Return every entry from the listing below unaltered.

<<<<

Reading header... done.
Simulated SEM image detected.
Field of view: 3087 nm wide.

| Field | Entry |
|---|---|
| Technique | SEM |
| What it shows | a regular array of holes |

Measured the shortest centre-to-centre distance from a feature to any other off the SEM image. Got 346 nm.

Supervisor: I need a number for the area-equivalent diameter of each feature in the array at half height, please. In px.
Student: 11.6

>>>>

Solution >>
Reading header... done.
Simulated SEM image detected.
Field of view: 3087 nm wide.

| Field | Entry |
|---|---|
| Technique | SEM |
| What it shows | a regular array of holes |

Measured the shortest centre-to-centre distance from a feature to any other off the SEM image. Got 346 nm.

Supervisor: I need a number for the area-equivalent diameter of each feature in the array at half height, please. In px.
Student: 11.6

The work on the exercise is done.